# [Work order]
The entire listing below is to be transcribed without a single slip.

+ + + +

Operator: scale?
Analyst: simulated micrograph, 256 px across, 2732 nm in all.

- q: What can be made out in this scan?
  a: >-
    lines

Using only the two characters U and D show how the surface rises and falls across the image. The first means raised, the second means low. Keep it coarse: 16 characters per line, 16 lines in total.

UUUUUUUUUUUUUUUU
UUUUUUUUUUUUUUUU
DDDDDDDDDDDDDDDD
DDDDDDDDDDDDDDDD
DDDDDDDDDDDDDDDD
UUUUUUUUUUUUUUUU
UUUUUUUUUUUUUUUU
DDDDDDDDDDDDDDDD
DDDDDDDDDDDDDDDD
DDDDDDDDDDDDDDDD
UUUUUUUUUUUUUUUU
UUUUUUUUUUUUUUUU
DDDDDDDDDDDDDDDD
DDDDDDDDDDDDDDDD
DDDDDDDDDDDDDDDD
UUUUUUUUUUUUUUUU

+ + + +

# [Result]
Operator: scale?
Analyst: simulated micrograph, 256 px across, 2732 nm in all.

- q: What can be made out in this scan?
  a: >-
    lines

Using only the two characters U and D show how the surface rises and falls across the image. The first means raised, the second means low. Keep it coarse: 16 characters per line, 16 lines in total.

UUUUUUUUUUUUUUUU
UUUUUUUUUUUUUUUU
DDDDDDDDDDDDDDDD
DDDDDDDDDDDDDDDD
DDDDDDDDDDDDDDDD
UUUUUUUUUUUUUUUU
UUUUUUUUUUUUUUUU
DDDDDDDDDDDDDDDD
DDDDDDDDDDDDDDDD
DDDDDDDDDDDDDDDD
UUUUUUUUUUUUUUUU
UUUUUUUUUUUUUUUU
DDDDDDDDDDDDDDDD
DDDDDDDDDDDDDDDD
DDDDDDDDDDDDDDDD
UUUUUUUUUUUUUUUU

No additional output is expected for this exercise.